# Data under study:
++++++++++

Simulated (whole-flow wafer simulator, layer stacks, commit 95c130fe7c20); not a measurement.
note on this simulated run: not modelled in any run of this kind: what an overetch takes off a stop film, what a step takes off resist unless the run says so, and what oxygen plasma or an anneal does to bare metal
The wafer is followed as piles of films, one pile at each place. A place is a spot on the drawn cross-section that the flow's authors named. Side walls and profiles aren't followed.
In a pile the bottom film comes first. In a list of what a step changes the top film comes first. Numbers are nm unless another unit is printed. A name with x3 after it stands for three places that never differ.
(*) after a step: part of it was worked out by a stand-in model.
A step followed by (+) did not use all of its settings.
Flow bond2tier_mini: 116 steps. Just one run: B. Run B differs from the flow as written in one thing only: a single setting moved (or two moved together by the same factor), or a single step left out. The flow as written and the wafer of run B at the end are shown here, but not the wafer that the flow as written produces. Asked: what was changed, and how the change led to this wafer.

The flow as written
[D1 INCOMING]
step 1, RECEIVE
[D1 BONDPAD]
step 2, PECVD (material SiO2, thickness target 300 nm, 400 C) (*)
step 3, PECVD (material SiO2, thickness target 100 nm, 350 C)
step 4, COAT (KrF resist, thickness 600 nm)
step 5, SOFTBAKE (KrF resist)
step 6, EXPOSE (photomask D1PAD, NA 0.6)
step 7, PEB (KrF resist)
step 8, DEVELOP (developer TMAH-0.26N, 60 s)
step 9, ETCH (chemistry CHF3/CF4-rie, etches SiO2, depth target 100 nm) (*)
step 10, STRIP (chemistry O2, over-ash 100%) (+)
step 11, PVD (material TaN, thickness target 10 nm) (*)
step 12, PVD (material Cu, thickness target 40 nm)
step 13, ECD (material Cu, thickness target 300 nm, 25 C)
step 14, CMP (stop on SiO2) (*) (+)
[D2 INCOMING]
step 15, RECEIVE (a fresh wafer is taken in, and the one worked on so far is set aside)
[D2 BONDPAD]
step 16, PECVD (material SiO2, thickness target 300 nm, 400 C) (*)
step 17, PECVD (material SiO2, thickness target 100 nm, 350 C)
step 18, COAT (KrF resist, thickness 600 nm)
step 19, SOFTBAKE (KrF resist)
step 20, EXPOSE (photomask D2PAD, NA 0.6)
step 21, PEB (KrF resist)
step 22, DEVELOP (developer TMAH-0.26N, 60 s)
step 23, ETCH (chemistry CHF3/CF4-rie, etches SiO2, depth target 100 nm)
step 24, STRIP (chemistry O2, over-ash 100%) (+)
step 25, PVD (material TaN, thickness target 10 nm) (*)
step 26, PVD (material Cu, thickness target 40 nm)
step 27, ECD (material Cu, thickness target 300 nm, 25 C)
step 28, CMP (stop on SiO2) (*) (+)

++++++++++

# Work task:
Restate the material word for word, but only from its first line through the line containing "The wafer is".

# Answer area:
Simulated (whole-flow wafer simulator, layer stacks, commit 95c130fe7c20); not a measurement.
note on this simulated run: not modelled in any run of this kind: what an overetch takes off a stop film, what a step takes off resist unless the run says so, and what oxygen plasma or an anneal does to bare metal
The wafer is followed as piles of films, one pile at each place. A place is a spot on the drawn cross-section that the flow's authors named. Side walls and profiles aren't followed.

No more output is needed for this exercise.